_____

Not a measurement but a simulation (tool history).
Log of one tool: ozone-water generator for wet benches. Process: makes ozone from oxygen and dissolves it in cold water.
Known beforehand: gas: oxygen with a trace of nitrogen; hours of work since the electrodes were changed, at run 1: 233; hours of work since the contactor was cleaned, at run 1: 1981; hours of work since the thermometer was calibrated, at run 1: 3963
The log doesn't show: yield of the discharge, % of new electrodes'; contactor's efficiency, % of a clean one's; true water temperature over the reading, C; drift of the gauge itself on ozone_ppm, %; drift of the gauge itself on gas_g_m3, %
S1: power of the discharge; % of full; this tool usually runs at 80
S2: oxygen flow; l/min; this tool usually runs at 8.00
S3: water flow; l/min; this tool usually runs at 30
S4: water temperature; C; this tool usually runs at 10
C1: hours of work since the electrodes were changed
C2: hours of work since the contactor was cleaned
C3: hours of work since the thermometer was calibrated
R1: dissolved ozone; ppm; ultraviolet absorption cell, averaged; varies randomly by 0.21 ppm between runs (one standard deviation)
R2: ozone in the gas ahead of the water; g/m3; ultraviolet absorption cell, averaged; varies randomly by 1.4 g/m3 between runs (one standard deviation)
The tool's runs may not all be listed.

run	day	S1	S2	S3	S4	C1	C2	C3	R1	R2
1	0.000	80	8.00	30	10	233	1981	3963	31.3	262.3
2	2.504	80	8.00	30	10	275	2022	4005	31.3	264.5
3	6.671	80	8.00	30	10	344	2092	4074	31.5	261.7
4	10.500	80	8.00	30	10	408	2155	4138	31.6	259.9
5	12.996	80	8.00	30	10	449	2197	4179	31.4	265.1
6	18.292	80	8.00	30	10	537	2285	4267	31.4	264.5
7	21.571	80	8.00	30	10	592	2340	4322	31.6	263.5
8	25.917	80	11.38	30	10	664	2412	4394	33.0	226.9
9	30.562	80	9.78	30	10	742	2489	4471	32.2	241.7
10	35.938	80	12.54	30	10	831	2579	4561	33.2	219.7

_____

Work order. Among the records above, repeat exactly the line with "S4: water temperature;", the line with "The tool's runs may not all be listed.", and every line in between, and only those.

Solution.
S4: water temperature; C; this tool usually runs at 10
C1: hours of work since the electrodes were changed
C2: hours of work since the contactor was cleaned
C3: hours of work since the thermometer was calibrated
R1: dissolved ozone; ppm; ultraviolet absorption cell, averaged; varies randomly by 0.21 ppm between runs (one standard deviation)
R2: ozone in the gas ahead of the water; g/m3; ultraviolet absorption cell, averaged; varies randomly by 1.4 g/m3 between runs (one standard deviation)
The tool's runs may not all be listed.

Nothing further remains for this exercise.